▶ Record excerpts
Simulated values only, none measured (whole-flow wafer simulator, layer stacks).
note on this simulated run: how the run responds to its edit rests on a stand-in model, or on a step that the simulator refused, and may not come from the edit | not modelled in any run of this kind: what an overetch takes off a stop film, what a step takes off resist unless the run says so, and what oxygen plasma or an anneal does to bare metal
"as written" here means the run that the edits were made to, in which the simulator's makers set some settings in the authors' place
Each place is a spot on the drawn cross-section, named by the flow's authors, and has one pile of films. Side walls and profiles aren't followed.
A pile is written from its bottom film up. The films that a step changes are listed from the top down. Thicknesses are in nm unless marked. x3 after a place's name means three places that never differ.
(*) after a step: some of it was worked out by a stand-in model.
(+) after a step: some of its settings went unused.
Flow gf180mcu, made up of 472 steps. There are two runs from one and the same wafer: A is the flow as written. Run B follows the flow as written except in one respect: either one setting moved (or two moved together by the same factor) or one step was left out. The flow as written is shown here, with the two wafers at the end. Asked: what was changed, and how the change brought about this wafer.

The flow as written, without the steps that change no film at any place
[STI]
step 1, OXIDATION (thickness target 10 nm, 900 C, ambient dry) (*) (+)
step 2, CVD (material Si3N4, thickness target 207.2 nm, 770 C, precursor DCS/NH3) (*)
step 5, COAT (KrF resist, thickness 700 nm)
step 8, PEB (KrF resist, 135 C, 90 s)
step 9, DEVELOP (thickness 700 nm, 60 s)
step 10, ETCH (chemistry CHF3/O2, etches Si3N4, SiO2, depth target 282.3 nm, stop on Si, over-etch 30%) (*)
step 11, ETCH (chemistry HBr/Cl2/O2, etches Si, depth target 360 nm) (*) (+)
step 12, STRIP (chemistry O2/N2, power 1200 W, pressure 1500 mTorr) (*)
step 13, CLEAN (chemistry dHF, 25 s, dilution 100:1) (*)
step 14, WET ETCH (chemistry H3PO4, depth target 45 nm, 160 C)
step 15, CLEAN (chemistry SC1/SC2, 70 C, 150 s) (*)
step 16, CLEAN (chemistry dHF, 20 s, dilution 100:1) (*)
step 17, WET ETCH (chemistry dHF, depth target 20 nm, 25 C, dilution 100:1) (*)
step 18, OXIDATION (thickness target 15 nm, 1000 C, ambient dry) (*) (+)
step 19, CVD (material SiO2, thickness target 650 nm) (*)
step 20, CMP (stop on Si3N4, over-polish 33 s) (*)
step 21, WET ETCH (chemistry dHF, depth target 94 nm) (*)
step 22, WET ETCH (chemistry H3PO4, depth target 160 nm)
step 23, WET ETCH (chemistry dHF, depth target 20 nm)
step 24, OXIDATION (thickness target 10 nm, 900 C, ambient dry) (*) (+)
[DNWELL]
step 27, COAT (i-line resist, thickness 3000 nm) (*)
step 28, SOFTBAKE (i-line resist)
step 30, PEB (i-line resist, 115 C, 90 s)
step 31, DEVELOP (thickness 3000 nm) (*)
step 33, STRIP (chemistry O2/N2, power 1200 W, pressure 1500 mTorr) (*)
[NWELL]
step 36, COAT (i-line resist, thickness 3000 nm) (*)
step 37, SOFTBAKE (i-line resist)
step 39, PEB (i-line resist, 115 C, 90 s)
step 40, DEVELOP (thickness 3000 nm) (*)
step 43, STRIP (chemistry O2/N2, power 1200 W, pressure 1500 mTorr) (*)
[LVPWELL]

▶ Action item
Nothing but an exact copy of the lines from the start of the entries through the line containing "A pile is written" belongs in the response.

▶ Response box
Simulated values only, none measured (whole-flow wafer simulator, layer stacks).
note on this simulated run: how the run responds to its edit rests on a stand-in model, or on a step that the simulator refused, and may not come from the edit | not modelled in any run of this kind: what an overetch takes off a stop film, what a step takes off resist unless the run says so, and what oxygen plasma or an anneal does to bare metal
"as written" here means the run that the edits were made to, in which the simulator's makers set some settings in the authors' place
Each place is a spot on the drawn cross-section, named by the flow's authors, and has one pile of films. Side walls and profiles aren't followed.
A pile is written from its bottom film up. The films that a step changes are listed from the top down. Thicknesses are in nm unless marked. x3 after a place's name means three places that never differ.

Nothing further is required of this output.